● **DATA SECTION**:
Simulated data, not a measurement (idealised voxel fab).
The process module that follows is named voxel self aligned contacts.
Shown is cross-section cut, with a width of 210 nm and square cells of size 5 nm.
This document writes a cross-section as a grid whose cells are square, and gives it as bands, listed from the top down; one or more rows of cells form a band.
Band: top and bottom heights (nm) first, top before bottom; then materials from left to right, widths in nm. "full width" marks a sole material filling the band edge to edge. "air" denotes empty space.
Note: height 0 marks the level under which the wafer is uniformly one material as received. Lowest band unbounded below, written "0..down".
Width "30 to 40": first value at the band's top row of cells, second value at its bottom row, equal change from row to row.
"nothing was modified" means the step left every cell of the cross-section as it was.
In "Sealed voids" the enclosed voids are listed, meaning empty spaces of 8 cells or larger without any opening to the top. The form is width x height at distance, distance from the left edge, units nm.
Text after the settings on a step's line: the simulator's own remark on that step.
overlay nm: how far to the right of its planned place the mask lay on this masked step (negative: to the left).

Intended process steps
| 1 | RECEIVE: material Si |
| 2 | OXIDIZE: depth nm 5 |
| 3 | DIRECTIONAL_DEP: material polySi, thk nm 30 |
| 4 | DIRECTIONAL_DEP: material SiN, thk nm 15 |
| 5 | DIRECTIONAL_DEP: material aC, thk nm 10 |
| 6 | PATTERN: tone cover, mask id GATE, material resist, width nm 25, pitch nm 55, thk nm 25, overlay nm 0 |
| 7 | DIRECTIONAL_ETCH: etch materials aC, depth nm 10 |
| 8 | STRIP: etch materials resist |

● **EXERCISE**: Out of the data above, set down the lines from the one with "cross-section as it was." to the one with "depth nm 10 |", both included, exactly as written and with no additions.

● **RESPONSE**:
"nothing was modified" means the step left every cell of the cross-section as it was.
In "Sealed voids" the enclosed voids are listed, meaning empty spaces of 8 cells or larger without any opening to the top. The form is width x height at distance, distance from the left edge, units nm.
Text after the settings on a step's line: the simulator's own remark on that step.
overlay nm: how far to the right of its planned place the mask lay on this masked step (negative: to the left).

Intended process steps
| 1 | RECEIVE: material Si |
| 2 | OXIDIZE: depth nm 5 |
| 3 | DIRECTIONAL_DEP: material polySi, thk nm 30 |
| 4 | DIRECTIONAL_DEP: material SiN, thk nm 15 |
| 5 | DIRECTIONAL_DEP: material aC, thk nm 10 |
| 6 | PATTERN: tone cover, mask id GATE, material resist, width nm 25, pitch nm 55, thk nm 25, overlay nm 0 |
| 7 | DIRECTIONAL_ETCH: etch materials aC, depth nm 10 |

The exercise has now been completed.